#### [Work order]
Given the material below, return only the lines starting at the line with "sem_image;mid-height spacewidth of" and ending at the line with "11000001110000001110000001111000", exactly as they appear.

Start of Block

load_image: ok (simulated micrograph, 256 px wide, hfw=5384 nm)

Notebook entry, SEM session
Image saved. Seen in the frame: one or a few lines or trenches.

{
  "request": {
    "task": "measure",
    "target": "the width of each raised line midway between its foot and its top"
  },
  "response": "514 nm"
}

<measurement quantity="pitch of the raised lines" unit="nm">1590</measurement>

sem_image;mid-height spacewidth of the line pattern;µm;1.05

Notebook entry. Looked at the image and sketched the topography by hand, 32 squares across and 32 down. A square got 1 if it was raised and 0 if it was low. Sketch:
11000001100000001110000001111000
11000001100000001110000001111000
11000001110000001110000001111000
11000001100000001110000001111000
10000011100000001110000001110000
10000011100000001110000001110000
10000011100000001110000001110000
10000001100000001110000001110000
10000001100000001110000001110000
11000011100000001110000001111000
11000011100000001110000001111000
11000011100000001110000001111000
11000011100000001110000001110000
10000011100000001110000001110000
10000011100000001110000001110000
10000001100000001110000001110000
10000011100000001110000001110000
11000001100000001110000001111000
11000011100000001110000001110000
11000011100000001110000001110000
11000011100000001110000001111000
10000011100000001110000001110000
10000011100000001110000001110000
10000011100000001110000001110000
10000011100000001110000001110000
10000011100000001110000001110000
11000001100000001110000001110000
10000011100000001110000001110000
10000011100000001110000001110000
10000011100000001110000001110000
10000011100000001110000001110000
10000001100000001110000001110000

End of Block

#### [Exercise output]
sem_image;mid-height spacewidth of the line pattern;µm;1.05

Notebook entry. Looked at the image and sketched the topography by hand, 32 squares across and 32 down. A square got 1 if it was raised and 0 if it was low. Sketch:
11000001100000001110000001111000
11000001100000001110000001111000
11000001110000001110000001111000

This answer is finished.